### REQUIRED ACTION:
Write out again each line of the material below, unchanged, from the first one to the line that holds "Whatever follows a".

- - - - - - -

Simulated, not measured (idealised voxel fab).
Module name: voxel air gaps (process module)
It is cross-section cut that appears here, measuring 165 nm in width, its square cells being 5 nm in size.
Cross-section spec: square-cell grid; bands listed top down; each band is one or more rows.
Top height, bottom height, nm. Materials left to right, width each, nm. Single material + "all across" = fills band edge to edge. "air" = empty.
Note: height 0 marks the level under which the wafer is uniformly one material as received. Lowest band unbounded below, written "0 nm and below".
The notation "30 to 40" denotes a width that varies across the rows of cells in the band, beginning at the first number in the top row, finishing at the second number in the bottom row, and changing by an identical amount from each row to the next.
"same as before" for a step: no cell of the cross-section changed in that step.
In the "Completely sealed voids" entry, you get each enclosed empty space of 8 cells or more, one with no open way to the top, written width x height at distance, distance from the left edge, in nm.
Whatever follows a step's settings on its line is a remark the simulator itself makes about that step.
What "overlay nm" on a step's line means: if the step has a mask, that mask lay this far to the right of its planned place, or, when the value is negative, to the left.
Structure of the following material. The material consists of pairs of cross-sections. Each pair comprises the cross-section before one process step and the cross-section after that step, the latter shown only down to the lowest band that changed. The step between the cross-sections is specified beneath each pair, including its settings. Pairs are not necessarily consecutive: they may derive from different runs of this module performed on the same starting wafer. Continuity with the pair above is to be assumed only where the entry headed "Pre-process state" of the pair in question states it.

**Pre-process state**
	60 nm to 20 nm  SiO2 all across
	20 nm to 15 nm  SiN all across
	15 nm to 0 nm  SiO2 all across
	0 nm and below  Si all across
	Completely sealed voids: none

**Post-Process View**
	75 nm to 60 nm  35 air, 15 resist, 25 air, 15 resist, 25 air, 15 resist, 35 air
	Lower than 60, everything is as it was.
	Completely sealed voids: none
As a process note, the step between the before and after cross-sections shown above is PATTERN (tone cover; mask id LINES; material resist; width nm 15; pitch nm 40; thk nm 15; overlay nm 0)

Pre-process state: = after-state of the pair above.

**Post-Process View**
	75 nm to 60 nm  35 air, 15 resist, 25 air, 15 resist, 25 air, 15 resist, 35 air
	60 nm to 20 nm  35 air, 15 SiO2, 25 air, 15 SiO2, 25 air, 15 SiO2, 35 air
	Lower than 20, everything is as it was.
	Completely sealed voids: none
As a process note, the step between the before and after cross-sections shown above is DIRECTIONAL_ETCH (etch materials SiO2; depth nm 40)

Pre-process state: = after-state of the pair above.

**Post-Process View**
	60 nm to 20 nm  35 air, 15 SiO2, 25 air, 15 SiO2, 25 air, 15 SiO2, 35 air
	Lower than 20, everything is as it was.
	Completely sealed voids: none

- - - - - - -

### EXPECTED ANSWER:
Simulated, not measured (idealised voxel fab).
Module name: voxel air gaps (process module)
It is cross-section cut that appears here, measuring 165 nm in width, its square cells being 5 nm in size.
Cross-section spec: square-cell grid; bands listed top down; each band is one or more rows.
Top height, bottom height, nm. Materials left to right, width each, nm. Single material + "all across" = fills band edge to edge. "air" = empty.
Note: height 0 marks the level under which the wafer is uniformly one material as received. Lowest band unbounded below, written "0 nm and below".
The notation "30 to 40" denotes a width that varies across the rows of cells in the band, beginning at the first number in the top row, finishing at the second number in the bottom row, and changing by an identical amount from each row to the next.
"same as before" for a step: no cell of the cross-section changed in that step.
In the "Completely sealed voids" entry, you get each enclosed empty space of 8 cells or more, one with no open way to the top, written width x height at distance, distance from the left edge, in nm.
Whatever follows a step's settings on its line is a remark the simulator itself makes about that step.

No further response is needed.